________

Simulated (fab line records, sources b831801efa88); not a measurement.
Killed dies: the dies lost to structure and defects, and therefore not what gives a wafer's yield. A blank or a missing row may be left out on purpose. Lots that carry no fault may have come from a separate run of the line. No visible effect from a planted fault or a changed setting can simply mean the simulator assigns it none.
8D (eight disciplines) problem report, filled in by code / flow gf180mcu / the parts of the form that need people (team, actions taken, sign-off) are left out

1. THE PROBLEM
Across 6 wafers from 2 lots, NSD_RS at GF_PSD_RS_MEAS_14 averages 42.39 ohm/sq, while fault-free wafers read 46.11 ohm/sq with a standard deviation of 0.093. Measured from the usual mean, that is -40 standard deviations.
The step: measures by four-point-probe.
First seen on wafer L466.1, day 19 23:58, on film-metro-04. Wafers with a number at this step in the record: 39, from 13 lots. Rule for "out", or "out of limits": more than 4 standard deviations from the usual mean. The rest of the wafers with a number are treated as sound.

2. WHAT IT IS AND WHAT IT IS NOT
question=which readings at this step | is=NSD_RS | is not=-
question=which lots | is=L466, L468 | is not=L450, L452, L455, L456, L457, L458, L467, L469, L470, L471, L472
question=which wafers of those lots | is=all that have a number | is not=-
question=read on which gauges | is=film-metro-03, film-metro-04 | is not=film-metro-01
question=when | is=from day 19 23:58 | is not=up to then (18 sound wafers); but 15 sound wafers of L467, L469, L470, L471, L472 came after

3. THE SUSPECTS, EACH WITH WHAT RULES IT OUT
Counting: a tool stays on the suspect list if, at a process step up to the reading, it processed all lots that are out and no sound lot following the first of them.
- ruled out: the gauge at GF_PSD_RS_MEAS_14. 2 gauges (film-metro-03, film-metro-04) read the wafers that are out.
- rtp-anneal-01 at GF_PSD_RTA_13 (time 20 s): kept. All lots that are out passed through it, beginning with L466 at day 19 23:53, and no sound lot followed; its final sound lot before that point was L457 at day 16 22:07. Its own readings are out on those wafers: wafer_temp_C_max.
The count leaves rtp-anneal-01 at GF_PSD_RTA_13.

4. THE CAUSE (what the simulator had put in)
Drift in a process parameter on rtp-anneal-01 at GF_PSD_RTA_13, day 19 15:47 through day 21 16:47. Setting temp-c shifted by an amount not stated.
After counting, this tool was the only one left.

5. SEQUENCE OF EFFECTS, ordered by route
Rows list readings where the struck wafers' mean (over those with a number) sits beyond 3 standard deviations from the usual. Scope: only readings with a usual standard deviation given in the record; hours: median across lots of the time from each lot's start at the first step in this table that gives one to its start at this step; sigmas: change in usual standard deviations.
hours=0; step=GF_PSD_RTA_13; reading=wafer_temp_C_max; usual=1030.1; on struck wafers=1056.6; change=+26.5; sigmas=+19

________

→ Requirement:
Transcribe the listing above line for line, from the first line to the line containing "The step: measures by four-point-probe.", inclusive, with no other lines.

→ Your solution:
Simulated (fab line records, sources b831801efa88); not a measurement.
Killed dies: the dies lost to structure and defects, and therefore not what gives a wafer's yield. A blank or a missing row may be left out on purpose. Lots that carry no fault may have come from a separate run of the line. No visible effect from a planted fault or a changed setting can simply mean the simulator assigns it none.
8D (eight disciplines) problem report, filled in by code / flow gf180mcu / the parts of the form that need people (team, actions taken, sign-off) are left out

1. THE PROBLEM
Across 6 wafers from 2 lots, NSD_RS at GF_PSD_RS_MEAS_14 averages 42.39 ohm/sq, while fault-free wafers read 46.11 ohm/sq with a standard deviation of 0.093. Measured from the usual mean, that is -40 standard deviations.
The step: measures by four-point-probe.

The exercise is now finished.